Start of Block
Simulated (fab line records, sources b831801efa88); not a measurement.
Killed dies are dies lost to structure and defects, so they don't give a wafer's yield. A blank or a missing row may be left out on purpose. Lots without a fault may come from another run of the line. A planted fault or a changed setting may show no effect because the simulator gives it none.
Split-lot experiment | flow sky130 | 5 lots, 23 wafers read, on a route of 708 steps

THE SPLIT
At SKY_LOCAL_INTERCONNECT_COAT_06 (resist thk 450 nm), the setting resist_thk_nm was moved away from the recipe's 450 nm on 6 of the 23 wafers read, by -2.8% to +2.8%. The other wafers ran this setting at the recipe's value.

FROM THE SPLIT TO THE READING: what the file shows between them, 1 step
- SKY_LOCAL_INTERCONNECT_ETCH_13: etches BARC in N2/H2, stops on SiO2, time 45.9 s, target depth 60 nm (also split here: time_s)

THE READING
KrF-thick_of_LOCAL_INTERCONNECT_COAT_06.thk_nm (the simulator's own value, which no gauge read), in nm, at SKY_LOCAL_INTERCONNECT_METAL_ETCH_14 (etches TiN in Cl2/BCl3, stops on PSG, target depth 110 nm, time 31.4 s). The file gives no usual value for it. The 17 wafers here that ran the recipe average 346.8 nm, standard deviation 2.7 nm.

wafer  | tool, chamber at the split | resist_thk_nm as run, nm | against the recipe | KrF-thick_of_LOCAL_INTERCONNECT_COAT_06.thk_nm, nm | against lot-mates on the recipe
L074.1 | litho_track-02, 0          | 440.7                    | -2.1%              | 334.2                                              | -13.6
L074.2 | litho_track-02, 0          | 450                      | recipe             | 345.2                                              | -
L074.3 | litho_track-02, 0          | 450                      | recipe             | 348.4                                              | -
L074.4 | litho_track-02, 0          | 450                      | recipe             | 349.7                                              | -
End of Block

Requirement: Given the records above, restate word for word only the lines starting at the one with "Split-lot experiment |" and ending at the one with "L074.3 | litho_track-02, 0".

Problem solution:
Split-lot experiment | flow sky130 | 5 lots, 23 wafers read, on a route of 708 steps

THE SPLIT
At SKY_LOCAL_INTERCONNECT_COAT_06 (resist thk 450 nm), the setting resist_thk_nm was moved away from the recipe's 450 nm on 6 of the 23 wafers read, by -2.8% to +2.8%. The other wafers ran this setting at the recipe's value.

FROM THE SPLIT TO THE READING: what the file shows between them, 1 step
- SKY_LOCAL_INTERCONNECT_ETCH_13: etches BARC in N2/H2, stops on SiO2, time 45.9 s, target depth 60 nm (also split here: time_s)

THE READING
KrF-thick_of_LOCAL_INTERCONNECT_COAT_06.thk_nm (the simulator's own value, which no gauge read), in nm, at SKY_LOCAL_INTERCONNECT_METAL_ETCH_14 (etches TiN in Cl2/BCl3, stops on PSG, target depth 110 nm, time 31.4 s). The file gives no usual value for it. The 17 wafers here that ran the recipe average 346.8 nm, standard deviation 2.7 nm.

wafer  | tool, chamber at the split | resist_thk_nm as run, nm | against the recipe | KrF-thick_of_LOCAL_INTERCONNECT_COAT_06.thk_nm, nm | against lot-mates on the recipe
L074.1 | litho_track-02, 0          | 440.7                    | -2.1%              | 334.2                                              | -13.6
L074.2 | litho_track-02, 0          | 450                      | recipe             | 345.2                                              | -
L074.3 | litho_track-02, 0          | 450                      | recipe             | 348.4                                              | -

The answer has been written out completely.